* Assignment: Output every line from the beginning of the records through the line that contains "Goals for the", exactly as it appears.

——

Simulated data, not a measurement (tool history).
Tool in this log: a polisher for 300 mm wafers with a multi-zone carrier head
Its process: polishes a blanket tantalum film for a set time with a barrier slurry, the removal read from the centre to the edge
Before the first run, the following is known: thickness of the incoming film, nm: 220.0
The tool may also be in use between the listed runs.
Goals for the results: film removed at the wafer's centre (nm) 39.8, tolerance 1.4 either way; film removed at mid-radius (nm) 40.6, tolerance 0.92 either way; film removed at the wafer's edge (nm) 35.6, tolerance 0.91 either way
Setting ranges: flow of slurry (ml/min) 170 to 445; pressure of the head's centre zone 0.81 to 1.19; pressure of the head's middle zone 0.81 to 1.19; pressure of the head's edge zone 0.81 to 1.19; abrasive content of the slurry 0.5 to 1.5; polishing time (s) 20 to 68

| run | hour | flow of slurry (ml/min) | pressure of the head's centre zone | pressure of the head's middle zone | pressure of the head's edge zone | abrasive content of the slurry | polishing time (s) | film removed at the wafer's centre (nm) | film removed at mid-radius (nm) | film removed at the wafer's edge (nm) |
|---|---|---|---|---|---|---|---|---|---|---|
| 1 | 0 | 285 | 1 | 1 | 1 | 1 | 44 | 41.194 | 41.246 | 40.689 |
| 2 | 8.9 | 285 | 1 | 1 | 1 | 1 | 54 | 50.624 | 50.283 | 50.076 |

——

* Reply:
Simulated data, not a measurement (tool history).
Tool in this log: a polisher for 300 mm wafers with a multi-zone carrier head
Its process: polishes a blanket tantalum film for a set time with a barrier slurry, the removal read from the centre to the edge
Before the first run, the following is known: thickness of the incoming film, nm: 220.0
The tool may also be in use between the listed runs.
Goals for the results: film removed at the wafer's centre (nm) 39.8, tolerance 1.4 either way; film removed at mid-radius (nm) 40.6, tolerance 0.92 either way; film removed at the wafer's edge (nm) 35.6, tolerance 0.91 either way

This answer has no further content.